▸ Requirement:
Include in the output exactly the lines from the opening of the data through the line containing "Not every run", and nothing more.

▸ Provided information:
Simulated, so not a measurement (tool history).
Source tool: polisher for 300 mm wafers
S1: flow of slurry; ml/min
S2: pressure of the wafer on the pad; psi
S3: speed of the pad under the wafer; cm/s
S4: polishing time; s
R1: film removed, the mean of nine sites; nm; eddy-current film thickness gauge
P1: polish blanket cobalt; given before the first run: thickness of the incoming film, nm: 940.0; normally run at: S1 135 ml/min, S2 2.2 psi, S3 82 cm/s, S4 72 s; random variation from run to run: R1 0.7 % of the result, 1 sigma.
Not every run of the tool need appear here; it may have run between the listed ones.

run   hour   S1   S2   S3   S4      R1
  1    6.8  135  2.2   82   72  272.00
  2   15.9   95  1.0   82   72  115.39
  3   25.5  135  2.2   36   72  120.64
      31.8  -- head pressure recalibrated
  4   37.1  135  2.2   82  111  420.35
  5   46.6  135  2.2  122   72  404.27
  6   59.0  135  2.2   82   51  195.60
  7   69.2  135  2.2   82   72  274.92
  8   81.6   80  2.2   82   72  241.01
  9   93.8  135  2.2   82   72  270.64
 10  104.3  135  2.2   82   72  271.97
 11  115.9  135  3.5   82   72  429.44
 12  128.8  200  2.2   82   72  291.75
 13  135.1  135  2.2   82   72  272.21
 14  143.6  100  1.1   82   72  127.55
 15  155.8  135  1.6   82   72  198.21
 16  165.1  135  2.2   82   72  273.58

▸ Task solution:
Simulated, so not a measurement (tool history).
Source tool: polisher for 300 mm wafers
S1: flow of slurry; ml/min
S2: pressure of the wafer on the pad; psi
S3: speed of the pad under the wafer; cm/s
S4: polishing time; s
R1: film removed, the mean of nine sites; nm; eddy-current film thickness gauge
P1: polish blanket cobalt; given before the first run: thickness of the incoming film, nm: 940.0; normally run at: S1 135 ml/min, S2 2.2 psi, S3 82 cm/s, S4 72 s; random variation from run to run: R1 0.7 % of the result, 1 sigma.
Not every run of the tool need appear here; it may have run between the listed ones.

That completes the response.